Assignment.
The required answer is an exact copy of every entry underneath.

######

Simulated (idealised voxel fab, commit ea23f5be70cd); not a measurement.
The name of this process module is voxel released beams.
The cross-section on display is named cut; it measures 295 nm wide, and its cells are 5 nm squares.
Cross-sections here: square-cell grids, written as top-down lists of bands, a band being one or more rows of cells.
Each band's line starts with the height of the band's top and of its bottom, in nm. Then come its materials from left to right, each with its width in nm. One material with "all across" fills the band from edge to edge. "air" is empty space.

######

Task result.
Simulated (idealised voxel fab, commit ea23f5be70cd); not a measurement.
The name of this process module is voxel released beams.
The cross-section on display is named cut; it measures 295 nm wide, and its cells are 5 nm squares.
Cross-sections here: square-cell grids, written as top-down lists of bands, a band being one or more rows of cells.
Each band's line starts with the height of the band's top and of its bottom, in nm. Then come its materials from left to right, each with its width in nm. One material with "all across" fills the band from edge to edge. "air" is empty space.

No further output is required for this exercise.